**Extracted records**
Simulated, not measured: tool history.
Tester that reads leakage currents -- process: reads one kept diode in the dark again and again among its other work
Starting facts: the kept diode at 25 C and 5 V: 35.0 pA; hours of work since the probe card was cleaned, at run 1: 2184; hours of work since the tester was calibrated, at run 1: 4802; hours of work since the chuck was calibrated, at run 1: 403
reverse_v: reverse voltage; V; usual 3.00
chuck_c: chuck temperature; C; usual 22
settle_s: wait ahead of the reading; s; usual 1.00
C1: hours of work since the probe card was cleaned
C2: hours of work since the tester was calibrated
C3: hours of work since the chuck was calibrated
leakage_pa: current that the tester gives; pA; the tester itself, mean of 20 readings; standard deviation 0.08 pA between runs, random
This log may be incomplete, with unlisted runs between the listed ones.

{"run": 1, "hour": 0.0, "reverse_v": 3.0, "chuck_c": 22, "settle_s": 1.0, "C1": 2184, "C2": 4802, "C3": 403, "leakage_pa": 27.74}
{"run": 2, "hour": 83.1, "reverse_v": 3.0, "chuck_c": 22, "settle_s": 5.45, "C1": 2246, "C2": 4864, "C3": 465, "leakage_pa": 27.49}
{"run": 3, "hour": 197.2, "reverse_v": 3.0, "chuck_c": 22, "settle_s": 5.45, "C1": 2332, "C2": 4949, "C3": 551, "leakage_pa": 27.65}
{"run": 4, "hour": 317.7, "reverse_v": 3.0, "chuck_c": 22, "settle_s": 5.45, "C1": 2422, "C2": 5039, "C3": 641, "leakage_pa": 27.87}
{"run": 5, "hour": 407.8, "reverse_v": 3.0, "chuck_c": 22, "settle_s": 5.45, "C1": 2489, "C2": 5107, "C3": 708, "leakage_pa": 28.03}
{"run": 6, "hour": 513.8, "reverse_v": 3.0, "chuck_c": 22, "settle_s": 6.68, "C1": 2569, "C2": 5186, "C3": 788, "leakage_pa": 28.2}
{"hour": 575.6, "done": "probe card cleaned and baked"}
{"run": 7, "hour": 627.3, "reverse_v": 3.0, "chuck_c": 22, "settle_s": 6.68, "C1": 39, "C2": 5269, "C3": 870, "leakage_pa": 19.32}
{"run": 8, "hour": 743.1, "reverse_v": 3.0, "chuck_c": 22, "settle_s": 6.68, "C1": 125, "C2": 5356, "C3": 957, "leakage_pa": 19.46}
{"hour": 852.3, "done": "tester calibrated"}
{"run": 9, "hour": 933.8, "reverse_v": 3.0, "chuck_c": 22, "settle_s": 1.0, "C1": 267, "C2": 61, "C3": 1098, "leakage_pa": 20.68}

**Work instruction**
Lines wanted from the listing above: the line with "reverse_v: reverse voltage; V; usual 3.00" up to and including the line with "C2: hours of". Please write them out exactly, adding nothing else.

**Response area**
reverse_v: reverse voltage; V; usual 3.00
chuck_c: chuck temperature; C; usual 22
settle_s: wait ahead of the reading; s; usual 1.00
C1: hours of work since the probe card was cleaned
C2: hours of work since the tester was calibrated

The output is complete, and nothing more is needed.